%%

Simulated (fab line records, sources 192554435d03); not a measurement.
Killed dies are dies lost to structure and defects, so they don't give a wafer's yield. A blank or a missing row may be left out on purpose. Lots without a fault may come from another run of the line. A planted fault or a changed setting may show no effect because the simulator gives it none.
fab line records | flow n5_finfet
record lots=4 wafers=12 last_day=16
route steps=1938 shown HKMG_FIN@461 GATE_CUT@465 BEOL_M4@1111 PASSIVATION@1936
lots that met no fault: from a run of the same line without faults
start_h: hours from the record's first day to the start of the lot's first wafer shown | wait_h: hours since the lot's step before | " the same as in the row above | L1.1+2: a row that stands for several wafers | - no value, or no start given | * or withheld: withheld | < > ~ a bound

%%

_Exercise_: Please write the listing out again, matching each line exactly.

_Answer box_:
Simulated (fab line records, sources 192554435d03); not a measurement.
Killed dies are dies lost to structure and defects, so they don't give a wafer's yield. A blank or a missing row may be left out on purpose. Lots without a fault may come from another run of the line. A planted fault or a changed setting may show no effect because the simulator gives it none.
fab line records | flow n5_finfet
record lots=4 wafers=12 last_day=16
route steps=1938 shown HKMG_FIN@461 GATE_CUT@465 BEOL_M4@1111 PASSIVATION@1936
lots that met no fault: from a run of the same line without faults
start_h: hours from the record's first day to the start of the lot's first wafer shown | wait_h: hours since the lot's step before | " the same as in the row above | L1.1+2: a row that stands for several wafers | - no value, or no start given | * or withheld: withheld | < > ~ a bound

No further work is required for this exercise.